## BRIEF
Beginning with the first line, please repeat the entries exactly and end on the line that contains "It is cross-section".

## DATASET
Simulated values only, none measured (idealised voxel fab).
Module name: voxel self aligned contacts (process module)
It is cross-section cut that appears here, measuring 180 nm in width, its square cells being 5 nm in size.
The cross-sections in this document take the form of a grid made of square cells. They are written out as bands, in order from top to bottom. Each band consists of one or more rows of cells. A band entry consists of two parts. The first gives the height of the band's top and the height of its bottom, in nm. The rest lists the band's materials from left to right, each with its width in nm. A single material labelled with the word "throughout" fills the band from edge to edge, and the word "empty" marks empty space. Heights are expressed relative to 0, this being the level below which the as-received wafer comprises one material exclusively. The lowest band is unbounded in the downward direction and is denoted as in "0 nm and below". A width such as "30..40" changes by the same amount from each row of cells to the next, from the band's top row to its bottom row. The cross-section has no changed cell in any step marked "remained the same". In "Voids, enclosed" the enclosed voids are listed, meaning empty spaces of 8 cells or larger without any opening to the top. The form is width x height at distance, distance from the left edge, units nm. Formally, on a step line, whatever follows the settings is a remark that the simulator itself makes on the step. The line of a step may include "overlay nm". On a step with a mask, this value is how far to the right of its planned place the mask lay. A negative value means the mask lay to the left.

## ANSWER AREA
Simulated values only, none measured (idealised voxel fab).
Module name: voxel self aligned contacts (process module)
It is cross-section cut that appears here, measuring 180 nm in width, its square cells being 5 nm in size.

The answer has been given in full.